Brief:
The data below should be repeated exactly and in full.

##### Dataset entries #####

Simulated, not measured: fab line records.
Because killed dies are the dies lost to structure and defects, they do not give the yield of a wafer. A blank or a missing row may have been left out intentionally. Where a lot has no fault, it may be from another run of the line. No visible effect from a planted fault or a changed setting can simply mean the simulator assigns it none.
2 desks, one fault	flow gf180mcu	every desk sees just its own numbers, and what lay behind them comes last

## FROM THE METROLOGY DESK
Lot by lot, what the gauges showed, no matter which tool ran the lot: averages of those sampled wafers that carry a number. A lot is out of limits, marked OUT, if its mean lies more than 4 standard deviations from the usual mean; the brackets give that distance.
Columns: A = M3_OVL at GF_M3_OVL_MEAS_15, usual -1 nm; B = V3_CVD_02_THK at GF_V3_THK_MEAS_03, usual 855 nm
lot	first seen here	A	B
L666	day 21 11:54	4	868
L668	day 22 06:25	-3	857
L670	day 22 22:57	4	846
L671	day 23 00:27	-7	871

#####

Response:
Simulated, not measured: fab line records.
Because killed dies are the dies lost to structure and defects, they do not give the yield of a wafer. A blank or a missing row may have been left out intentionally. Where a lot has no fault, it may be from another run of the line. No visible effect from a planted fault or a changed setting can simply mean the simulator assigns it none.
2 desks, one fault	flow gf180mcu	every desk sees just its own numbers, and what lay behind them comes last

## FROM THE METROLOGY DESK
Lot by lot, what the gauges showed, no matter which tool ran the lot: averages of those sampled wafers that carry a number. A lot is out of limits, marked OUT, if its mean lies more than 4 standard deviations from the usual mean; the brackets give that distance.
Columns: A = M3_OVL at GF_M3_OVL_MEAS_15, usual -1 nm; B = V3_CVD_02_THK at GF_V3_THK_MEAS_03, usual 855 nm
lot	first seen here	A	B
L666	day 21 11:54	4	868
L668	day 22 06:25	-3	857
L670	day 22 22:57	4	846
L671	day 23 00:27	-7	871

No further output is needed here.